Required action: Below are records; transcribe each one exactly.

┌──

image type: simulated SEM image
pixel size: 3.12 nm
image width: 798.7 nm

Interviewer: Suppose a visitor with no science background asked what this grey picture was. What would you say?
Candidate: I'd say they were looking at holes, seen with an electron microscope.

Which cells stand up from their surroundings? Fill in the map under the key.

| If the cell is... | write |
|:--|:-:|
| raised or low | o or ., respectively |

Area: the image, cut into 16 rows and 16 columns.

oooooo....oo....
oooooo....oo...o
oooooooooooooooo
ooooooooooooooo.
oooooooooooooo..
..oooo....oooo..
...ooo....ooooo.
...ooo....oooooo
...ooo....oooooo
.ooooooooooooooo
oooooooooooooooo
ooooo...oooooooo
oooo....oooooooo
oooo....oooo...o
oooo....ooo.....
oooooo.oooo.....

└──

Your solution:
image type: simulated SEM image
pixel size: 3.12 nm
image width: 798.7 nm

Interviewer: Suppose a visitor with no science background asked what this grey picture was. What would you say?
Candidate: I'd say they were looking at holes, seen with an electron microscope.

Which cells stand up from their surroundings? Fill in the map under the key.

| If the cell is... | write |
|:--|:-:|
| raised or low | o or ., respectively |

Area: the image, cut into 16 rows and 16 columns.

oooooo....oo....
oooooo....oo...o
oooooooooooooooo
ooooooooooooooo.
oooooooooooooo..
..oooo....oooo..
...ooo....ooooo.
...ooo....oooooo
...ooo....oooooo
.ooooooooooooooo
oooooooooooooooo
ooooo...oooooooo
oooo....oooooooo
oooo....oooo...o
oooo....ooo.....
oooooo.oooo.....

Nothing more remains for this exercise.